------ ENTRIES PROVIDED ------

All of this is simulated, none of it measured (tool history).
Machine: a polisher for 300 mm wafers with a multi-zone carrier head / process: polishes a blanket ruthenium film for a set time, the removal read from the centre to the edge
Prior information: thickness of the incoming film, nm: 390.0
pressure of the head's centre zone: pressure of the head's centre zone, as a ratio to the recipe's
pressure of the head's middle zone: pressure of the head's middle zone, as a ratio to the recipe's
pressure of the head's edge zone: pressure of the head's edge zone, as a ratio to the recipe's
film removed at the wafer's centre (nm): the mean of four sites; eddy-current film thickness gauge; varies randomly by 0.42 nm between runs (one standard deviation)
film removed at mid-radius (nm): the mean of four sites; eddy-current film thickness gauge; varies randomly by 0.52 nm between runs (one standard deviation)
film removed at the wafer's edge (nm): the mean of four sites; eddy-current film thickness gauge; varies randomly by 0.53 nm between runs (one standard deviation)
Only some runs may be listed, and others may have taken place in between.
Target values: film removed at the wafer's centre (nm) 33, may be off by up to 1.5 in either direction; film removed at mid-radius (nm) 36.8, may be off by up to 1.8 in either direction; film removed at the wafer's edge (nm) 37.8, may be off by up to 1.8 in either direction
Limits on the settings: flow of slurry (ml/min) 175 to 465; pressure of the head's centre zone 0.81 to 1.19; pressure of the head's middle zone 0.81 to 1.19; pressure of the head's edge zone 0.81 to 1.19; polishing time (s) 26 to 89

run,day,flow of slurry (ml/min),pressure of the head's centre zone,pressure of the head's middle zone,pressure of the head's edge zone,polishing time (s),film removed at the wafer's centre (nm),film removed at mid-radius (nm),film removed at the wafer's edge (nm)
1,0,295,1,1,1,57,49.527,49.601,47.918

------

## TASK ITEM
Exactly as written, reproduce the whole listing.

## EXERCISE SOLUTION
All of this is simulated, none of it measured (tool history).
Machine: a polisher for 300 mm wafers with a multi-zone carrier head / process: polishes a blanket ruthenium film for a set time, the removal read from the centre to the edge
Prior information: thickness of the incoming film, nm: 390.0
pressure of the head's centre zone: pressure of the head's centre zone, as a ratio to the recipe's
pressure of the head's middle zone: pressure of the head's middle zone, as a ratio to the recipe's
pressure of the head's edge zone: pressure of the head's edge zone, as a ratio to the recipe's
film removed at the wafer's centre (nm): the mean of four sites; eddy-current film thickness gauge; varies randomly by 0.42 nm between runs (one standard deviation)
film removed at mid-radius (nm): the mean of four sites; eddy-current film thickness gauge; varies randomly by 0.52 nm between runs (one standard deviation)
film removed at the wafer's edge (nm): the mean of four sites; eddy-current film thickness gauge; varies randomly by 0.53 nm between runs (one standard deviation)
Only some runs may be listed, and others may have taken place in between.
Target values: film removed at the wafer's centre (nm) 33, may be off by up to 1.5 in either direction; film removed at mid-radius (nm) 36.8, may be off by up to 1.8 in either direction; film removed at the wafer's edge (nm) 37.8, may be off by up to 1.8 in either direction
Limits on the settings: flow of slurry (ml/min) 175 to 465; pressure of the head's centre zone 0.81 to 1.19; pressure of the head's middle zone 0.81 to 1.19; pressure of the head's edge zone 0.81 to 1.19; polishing time (s) 26 to 89

run,day,flow of slurry (ml/min),pressure of the head's centre zone,pressure of the head's middle zone,pressure of the head's edge zone,polishing time (s),film removed at the wafer's centre (nm),film removed at mid-radius (nm),film removed at the wafer's edge (nm)
1,0,295,1,1,1,57,49.527,49.601,47.918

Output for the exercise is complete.